The expected output is a verbatim reprint of the lines from the beginning of the data that follows through the line that contains "Which of the".

━━━ Data records ━━━

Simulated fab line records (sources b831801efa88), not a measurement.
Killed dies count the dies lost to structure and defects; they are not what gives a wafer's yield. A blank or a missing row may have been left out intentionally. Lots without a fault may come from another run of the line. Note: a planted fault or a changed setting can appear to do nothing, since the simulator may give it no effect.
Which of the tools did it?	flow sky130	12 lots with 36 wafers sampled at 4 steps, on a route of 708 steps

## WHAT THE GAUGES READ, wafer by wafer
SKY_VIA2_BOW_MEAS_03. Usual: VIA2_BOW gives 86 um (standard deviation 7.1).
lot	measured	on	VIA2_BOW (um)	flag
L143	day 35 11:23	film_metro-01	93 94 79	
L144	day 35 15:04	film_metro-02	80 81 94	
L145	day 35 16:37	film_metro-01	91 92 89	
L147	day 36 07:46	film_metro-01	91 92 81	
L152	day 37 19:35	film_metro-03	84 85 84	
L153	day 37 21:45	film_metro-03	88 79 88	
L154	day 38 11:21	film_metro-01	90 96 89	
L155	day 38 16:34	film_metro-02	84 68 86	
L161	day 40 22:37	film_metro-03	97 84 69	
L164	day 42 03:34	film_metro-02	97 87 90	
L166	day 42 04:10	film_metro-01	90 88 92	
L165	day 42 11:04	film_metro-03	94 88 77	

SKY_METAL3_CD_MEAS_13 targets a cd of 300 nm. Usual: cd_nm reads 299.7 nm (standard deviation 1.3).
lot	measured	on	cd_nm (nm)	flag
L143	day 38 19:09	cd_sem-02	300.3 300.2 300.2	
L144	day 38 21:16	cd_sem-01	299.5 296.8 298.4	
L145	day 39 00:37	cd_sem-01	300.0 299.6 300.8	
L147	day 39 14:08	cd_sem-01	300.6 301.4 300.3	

━━━

Written answer:
Simulated fab line records (sources b831801efa88), not a measurement.
Killed dies count the dies lost to structure and defects; they are not what gives a wafer's yield. A blank or a missing row may have been left out intentionally. Lots without a fault may come from another run of the line. Note: a planted fault or a changed setting can appear to do nothing, since the simulator may give it no effect.
Which of the tools did it?	flow sky130	12 lots with 36 wafers sampled at 4 steps, on a route of 708 steps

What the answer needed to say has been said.